Work task: Output each line of the data word for word, from the first through the line that holds "(*) after a", and leave off whatever follows.

====
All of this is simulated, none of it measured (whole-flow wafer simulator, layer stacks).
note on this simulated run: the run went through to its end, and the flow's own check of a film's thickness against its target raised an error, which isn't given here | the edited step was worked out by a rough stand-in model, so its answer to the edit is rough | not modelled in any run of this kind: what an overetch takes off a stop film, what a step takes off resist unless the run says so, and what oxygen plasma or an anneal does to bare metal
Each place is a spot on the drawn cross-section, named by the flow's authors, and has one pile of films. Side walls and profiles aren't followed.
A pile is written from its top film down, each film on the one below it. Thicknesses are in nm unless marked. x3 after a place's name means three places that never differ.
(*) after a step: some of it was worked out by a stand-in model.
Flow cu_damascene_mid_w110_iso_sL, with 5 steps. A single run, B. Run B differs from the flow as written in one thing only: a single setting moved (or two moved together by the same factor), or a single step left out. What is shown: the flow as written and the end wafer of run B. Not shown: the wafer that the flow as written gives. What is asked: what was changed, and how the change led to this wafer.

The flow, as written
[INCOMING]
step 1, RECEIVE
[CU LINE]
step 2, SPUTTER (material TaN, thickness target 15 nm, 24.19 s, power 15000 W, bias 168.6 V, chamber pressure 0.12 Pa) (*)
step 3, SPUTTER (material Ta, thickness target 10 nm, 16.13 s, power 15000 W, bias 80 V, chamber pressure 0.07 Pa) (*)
====

Answer section:
All of this is simulated, none of it measured (whole-flow wafer simulator, layer stacks).
note on this simulated run: the run went through to its end, and the flow's own check of a film's thickness against its target raised an error, which isn't given here | the edited step was worked out by a rough stand-in model, so its answer to the edit is rough | not modelled in any run of this kind: what an overetch takes off a stop film, what a step takes off resist unless the run says so, and what oxygen plasma or an anneal does to bare metal
Each place is a spot on the drawn cross-section, named by the flow's authors, and has one pile of films. Side walls and profiles aren't followed.
A pile is written from its top film down, each film on the one below it. Thicknesses are in nm unless marked. x3 after a place's name means three places that never differ.
(*) after a step: some of it was worked out by a stand-in model.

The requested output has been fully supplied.